**The data:**
-- -- --
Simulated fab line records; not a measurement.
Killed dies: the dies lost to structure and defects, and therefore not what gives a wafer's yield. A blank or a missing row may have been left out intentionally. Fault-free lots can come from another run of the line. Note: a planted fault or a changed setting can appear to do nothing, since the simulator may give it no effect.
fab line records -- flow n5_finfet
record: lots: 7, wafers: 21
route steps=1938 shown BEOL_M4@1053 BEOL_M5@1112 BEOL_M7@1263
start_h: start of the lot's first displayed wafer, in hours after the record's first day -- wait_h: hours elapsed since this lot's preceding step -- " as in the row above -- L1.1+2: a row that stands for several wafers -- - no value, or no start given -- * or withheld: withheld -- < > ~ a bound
-- -- --

**Work order:** What you should output is every line of the records above, from the first through the line containing "Killed dies: the", unchanged.

**Task response:**
Simulated fab line records; not a measurement.
Killed dies: the dies lost to structure and defects, and therefore not what gives a wafer's yield. A blank or a missing row may have been left out intentionally. Fault-free lots can come from another run of the line. Note: a planted fault or a changed setting can appear to do nothing, since the simulator may give it no effect.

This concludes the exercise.